• INFORMATION SHOWN
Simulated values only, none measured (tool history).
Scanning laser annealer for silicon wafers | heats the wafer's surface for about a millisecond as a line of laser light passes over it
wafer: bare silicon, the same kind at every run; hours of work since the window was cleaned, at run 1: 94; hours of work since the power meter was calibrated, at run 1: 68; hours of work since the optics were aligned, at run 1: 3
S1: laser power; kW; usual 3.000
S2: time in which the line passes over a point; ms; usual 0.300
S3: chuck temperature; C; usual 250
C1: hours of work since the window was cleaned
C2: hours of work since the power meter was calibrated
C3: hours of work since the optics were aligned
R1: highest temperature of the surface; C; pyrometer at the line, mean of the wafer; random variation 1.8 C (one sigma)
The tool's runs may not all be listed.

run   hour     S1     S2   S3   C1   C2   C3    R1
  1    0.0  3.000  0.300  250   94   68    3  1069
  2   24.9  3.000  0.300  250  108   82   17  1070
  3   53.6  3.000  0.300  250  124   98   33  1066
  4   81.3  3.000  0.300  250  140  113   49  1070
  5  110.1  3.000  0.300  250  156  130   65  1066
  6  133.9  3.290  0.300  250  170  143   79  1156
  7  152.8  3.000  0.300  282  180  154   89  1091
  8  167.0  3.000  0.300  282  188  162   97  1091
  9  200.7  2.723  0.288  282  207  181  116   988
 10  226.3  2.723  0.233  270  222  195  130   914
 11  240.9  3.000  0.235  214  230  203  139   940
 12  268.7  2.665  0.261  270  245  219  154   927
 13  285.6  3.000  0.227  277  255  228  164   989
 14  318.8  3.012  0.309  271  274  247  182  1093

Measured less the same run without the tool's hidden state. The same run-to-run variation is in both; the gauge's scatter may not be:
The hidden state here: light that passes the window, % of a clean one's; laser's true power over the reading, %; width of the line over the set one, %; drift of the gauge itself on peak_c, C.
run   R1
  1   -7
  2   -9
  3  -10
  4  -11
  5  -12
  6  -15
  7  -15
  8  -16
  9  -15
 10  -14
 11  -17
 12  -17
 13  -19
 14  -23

• ACTION ITEM
Go through the data above from its first line and copy each line exactly, stopping once the line with "C3: hours of" has been copied.

• ANSWER AREA
Simulated values only, none measured (tool history).
Scanning laser annealer for silicon wafers | heats the wafer's surface for about a millisecond as a line of laser light passes over it
wafer: bare silicon, the same kind at every run; hours of work since the window was cleaned, at run 1: 94; hours of work since the power meter was calibrated, at run 1: 68; hours of work since the optics were aligned, at run 1: 3
S1: laser power; kW; usual 3.000
S2: time in which the line passes over a point; ms; usual 0.300
S3: chuck temperature; C; usual 250
C1: hours of work since the window was cleaned
C2: hours of work since the power meter was calibrated
C3: hours of work since the optics were aligned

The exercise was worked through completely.